Study material:
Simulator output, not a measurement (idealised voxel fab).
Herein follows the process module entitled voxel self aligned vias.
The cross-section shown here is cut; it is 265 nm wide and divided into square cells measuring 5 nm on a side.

Activity: Repeat the records above exactly as they appear.

Solution:
Simulator output, not a measurement (idealised voxel fab).
Herein follows the process module entitled voxel self aligned vias.
The cross-section shown here is cut; it is 265 nm wide and divided into square cells measuring 5 nm on a side.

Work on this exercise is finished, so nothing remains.